- **Given data**:
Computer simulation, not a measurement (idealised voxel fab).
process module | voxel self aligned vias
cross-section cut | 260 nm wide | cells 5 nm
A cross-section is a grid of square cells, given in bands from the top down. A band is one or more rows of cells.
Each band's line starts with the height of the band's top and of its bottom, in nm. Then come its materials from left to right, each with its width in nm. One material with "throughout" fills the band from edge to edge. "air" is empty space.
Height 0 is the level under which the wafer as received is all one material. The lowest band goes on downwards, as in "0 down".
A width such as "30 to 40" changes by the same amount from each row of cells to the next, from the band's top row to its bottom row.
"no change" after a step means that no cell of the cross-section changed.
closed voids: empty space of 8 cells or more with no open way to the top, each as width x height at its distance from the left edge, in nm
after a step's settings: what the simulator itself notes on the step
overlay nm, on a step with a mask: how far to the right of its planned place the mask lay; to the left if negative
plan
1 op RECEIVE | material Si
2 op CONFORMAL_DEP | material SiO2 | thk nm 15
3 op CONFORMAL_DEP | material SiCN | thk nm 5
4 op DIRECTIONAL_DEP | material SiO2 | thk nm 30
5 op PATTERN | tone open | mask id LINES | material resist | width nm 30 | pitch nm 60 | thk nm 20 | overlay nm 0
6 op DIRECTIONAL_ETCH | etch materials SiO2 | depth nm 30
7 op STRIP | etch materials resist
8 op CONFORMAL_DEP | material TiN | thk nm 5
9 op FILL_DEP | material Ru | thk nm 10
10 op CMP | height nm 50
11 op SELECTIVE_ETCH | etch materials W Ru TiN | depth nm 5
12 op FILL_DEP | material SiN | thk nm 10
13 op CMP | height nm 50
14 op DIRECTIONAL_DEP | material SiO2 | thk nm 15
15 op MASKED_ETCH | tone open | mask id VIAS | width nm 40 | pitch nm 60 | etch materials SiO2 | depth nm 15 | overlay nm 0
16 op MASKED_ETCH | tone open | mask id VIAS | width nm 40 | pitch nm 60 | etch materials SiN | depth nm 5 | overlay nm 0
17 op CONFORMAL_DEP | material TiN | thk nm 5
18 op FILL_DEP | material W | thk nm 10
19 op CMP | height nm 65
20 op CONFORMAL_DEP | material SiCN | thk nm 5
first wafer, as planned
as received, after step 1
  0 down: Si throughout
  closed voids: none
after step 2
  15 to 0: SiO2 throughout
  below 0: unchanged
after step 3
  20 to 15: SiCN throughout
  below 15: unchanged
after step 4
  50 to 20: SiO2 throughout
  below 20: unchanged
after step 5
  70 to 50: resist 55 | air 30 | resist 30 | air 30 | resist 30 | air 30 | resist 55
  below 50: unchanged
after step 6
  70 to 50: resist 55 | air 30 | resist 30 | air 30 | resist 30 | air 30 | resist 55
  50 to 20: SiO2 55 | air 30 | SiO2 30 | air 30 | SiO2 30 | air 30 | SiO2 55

- **Assignment**:
Lines from the start of the entries through the one containing "A cross-section is" are to be set down again exactly, both ends included.

- **Answer space**:
Computer simulation, not a measurement (idealised voxel fab).
process module | voxel self aligned vias
cross-section cut | 260 nm wide | cells 5 nm
A cross-section is a grid of square cells, given in bands from the top down. A band is one or more rows of cells.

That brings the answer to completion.